Work task: Here the job is to return only the lines of the material, exactly, from the first one to the line with "## THE SPLIT ITSELF".

Excerpted records section start
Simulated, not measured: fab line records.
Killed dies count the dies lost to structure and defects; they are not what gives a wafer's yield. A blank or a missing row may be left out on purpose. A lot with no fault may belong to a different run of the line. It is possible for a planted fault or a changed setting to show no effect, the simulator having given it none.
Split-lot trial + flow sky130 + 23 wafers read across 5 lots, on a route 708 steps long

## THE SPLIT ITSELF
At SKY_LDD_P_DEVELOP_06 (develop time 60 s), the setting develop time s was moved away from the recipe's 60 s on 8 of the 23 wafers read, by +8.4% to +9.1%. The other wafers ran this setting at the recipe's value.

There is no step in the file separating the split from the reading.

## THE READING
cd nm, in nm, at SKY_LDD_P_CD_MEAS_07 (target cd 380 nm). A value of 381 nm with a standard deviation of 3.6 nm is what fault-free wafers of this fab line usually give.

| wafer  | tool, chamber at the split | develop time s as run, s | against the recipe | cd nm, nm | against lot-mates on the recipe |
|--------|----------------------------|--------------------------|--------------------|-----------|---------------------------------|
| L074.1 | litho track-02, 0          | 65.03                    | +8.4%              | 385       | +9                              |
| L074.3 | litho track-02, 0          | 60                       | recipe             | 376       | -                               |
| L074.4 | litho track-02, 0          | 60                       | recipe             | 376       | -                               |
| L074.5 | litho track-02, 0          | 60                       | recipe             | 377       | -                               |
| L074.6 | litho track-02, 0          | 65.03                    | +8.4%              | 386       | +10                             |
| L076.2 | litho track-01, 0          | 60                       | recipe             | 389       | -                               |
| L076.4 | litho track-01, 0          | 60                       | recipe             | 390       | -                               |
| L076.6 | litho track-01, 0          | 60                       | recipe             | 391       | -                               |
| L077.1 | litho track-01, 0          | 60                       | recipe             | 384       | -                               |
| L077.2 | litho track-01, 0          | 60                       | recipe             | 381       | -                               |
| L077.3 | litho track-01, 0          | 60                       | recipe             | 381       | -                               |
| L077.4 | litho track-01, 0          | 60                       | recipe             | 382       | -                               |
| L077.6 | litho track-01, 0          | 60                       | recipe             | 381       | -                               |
Excerpted records section end

Problem solution:
Simulated, not measured: fab line records.
Killed dies count the dies lost to structure and defects; they are not what gives a wafer's yield. A blank or a missing row may be left out on purpose. A lot with no fault may belong to a different run of the line. It is possible for a planted fault or a changed setting to show no effect, the simulator having given it none.
Split-lot trial + flow sky130 + 23 wafers read across 5 lots, on a route 708 steps long

## THE SPLIT ITSELF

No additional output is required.